WORK ITEM
Type out each entry exactly.

DATA SHOWN
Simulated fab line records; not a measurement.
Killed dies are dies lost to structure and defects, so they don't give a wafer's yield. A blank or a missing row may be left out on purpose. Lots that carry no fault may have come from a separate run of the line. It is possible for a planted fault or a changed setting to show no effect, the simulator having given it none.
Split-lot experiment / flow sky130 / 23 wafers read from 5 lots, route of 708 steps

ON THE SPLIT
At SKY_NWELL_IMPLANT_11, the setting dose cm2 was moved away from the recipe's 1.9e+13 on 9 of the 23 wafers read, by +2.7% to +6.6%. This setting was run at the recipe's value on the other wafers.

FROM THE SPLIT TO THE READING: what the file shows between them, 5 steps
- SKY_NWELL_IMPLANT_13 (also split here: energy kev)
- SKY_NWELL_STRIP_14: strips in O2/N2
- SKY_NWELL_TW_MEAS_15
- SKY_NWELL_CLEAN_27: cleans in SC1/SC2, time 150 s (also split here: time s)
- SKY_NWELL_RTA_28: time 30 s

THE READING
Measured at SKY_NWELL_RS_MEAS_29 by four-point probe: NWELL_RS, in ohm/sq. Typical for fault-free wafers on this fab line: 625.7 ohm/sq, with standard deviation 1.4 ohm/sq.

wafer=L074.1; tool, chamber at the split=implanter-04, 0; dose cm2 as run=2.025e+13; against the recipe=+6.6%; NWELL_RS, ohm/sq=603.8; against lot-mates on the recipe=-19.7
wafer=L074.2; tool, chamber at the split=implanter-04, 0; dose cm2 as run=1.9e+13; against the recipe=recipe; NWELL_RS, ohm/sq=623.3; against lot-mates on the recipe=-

WRITTEN SOLUTION
Simulated fab line records; not a measurement.
Killed dies are dies lost to structure and defects, so they don't give a wafer's yield. A blank or a missing row may be left out on purpose. Lots that carry no fault may have come from a separate run of the line. It is possible for a planted fault or a changed setting to show no effect, the simulator having given it none.
Split-lot experiment / flow sky130 / 23 wafers read from 5 lots, route of 708 steps

ON THE SPLIT
At SKY_NWELL_IMPLANT_11, the setting dose cm2 was moved away from the recipe's 1.9e+13 on 9 of the 23 wafers read, by +2.7% to +6.6%. This setting was run at the recipe's value on the other wafers.

FROM THE SPLIT TO THE READING: what the file shows between them, 5 steps
- SKY_NWELL_IMPLANT_13 (also split here: energy kev)
- SKY_NWELL_STRIP_14: strips in O2/N2
- SKY_NWELL_TW_MEAS_15
- SKY_NWELL_CLEAN_27: cleans in SC1/SC2, time 150 s (also split here: time s)
- SKY_NWELL_RTA_28: time 30 s

THE READING
Measured at SKY_NWELL_RS_MEAS_29 by four-point probe: NWELL_RS, in ohm/sq. Typical for fault-free wafers on this fab line: 625.7 ohm/sq, with standard deviation 1.4 ohm/sq.

wafer=L074.1; tool, chamber at the split=implanter-04, 0; dose cm2 as run=2.025e+13; against the recipe=+6.6%; NWELL_RS, ohm/sq=603.8; against lot-mates on the recipe=-19.7
wafer=L074.2; tool, chamber at the split=implanter-04, 0; dose cm2 as run=1.9e+13; against the recipe=recipe; NWELL_RS, ohm/sq=623.3; against lot-mates on the recipe=-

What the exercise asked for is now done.